## Dataset
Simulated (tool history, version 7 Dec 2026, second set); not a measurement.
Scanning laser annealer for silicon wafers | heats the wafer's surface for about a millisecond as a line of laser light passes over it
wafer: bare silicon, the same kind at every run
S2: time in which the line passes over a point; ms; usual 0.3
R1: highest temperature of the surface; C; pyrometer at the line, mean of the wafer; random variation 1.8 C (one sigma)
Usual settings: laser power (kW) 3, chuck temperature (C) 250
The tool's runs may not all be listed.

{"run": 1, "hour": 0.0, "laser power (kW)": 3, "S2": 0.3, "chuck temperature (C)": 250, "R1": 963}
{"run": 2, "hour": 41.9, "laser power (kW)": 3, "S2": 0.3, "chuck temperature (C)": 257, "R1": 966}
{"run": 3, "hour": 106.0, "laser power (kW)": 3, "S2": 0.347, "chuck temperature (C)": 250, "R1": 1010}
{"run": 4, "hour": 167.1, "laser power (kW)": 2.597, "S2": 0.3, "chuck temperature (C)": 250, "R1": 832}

## Activity
Nothing should be left out: repeat all of the data exactly.

## Exercise response
Simulated (tool history, version 7 Dec 2026, second set); not a measurement.
Scanning laser annealer for silicon wafers | heats the wafer's surface for about a millisecond as a line of laser light passes over it
wafer: bare silicon, the same kind at every run
S2: time in which the line passes over a point; ms; usual 0.3
R1: highest temperature of the surface; C; pyrometer at the line, mean of the wafer; random variation 1.8 C (one sigma)
Usual settings: laser power (kW) 3, chuck temperature (C) 250
The tool's runs may not all be listed.

{"run": 1, "hour": 0.0, "laser power (kW)": 3, "S2": 0.3, "chuck temperature (C)": 250, "R1": 963}
{"run": 2, "hour": 41.9, "laser power (kW)": 3, "S2": 0.3, "chuck temperature (C)": 257, "R1": 966}
{"run": 3, "hour": 106.0, "laser power (kW)": 3, "S2": 0.347, "chuck temperature (C)": 250, "R1": 1010}
{"run": 4, "hour": 167.1, "laser power (kW)": 2.597, "S2": 0.3, "chuck temperature (C)": 250, "R1": 832}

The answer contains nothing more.